+-------+
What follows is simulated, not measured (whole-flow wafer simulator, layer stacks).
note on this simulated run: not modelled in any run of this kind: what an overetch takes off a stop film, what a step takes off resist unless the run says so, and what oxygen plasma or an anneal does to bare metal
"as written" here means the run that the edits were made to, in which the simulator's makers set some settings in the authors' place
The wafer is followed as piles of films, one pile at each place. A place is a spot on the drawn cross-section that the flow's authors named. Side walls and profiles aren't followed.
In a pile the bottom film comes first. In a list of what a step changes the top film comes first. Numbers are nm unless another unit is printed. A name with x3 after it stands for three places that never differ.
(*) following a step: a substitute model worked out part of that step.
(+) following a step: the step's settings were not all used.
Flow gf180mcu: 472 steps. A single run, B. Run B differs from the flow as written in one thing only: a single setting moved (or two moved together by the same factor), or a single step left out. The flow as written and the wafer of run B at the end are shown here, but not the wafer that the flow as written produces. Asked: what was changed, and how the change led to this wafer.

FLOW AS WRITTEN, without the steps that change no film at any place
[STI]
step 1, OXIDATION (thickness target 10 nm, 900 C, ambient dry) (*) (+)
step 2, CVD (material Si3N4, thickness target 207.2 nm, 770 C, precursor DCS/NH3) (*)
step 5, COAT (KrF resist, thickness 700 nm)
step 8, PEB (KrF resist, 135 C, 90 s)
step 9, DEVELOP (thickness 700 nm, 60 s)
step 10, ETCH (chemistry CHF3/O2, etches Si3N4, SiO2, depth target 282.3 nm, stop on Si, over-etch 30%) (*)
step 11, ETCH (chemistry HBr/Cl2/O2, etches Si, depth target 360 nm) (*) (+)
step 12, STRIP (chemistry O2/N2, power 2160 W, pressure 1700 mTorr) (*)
+-------+

Work item:
Each line from the first line of the listing through the line with "note on this" must be output exactly, both ends included, and no other line may appear.

Exercise result:
What follows is simulated, not measured (whole-flow wafer simulator, layer stacks).
note on this simulated run: not modelled in any run of this kind: what an overetch takes off a stop film, what a step takes off resist unless the run says so, and what oxygen plasma or an anneal does to bare metal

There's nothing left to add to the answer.